REQUIREMENT -
Repeat every record below exactly as it appears.

AVAILABLE DATA -
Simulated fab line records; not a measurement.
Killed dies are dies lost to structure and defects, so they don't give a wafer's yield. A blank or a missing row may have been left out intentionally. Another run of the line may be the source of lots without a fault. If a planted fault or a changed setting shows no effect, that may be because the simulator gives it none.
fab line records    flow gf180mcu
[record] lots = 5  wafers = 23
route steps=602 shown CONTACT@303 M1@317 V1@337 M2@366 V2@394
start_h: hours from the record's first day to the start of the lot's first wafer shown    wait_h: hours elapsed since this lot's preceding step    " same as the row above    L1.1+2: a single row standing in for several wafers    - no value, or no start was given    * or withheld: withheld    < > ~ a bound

EXERCISE RESPONSE -
Simulated fab line records; not a measurement.
Killed dies are dies lost to structure and defects, so they don't give a wafer's yield. A blank or a missing row may have been left out intentionally. Another run of the line may be the source of lots without a fault. If a planted fault or a changed setting shows no effect, that may be because the simulator gives it none.
fab line records    flow gf180mcu
[record] lots = 5  wafers = 23
route steps=602 shown CONTACT@303 M1@317 V1@337 M2@366 V2@394
start_h: hours from the record's first day to the start of the lot's first wafer shown    wait_h: hours elapsed since this lot's preceding step    " same as the row above    L1.1+2: a single row standing in for several wafers    - no value, or no start was given    * or withheld: withheld    < > ~ a bound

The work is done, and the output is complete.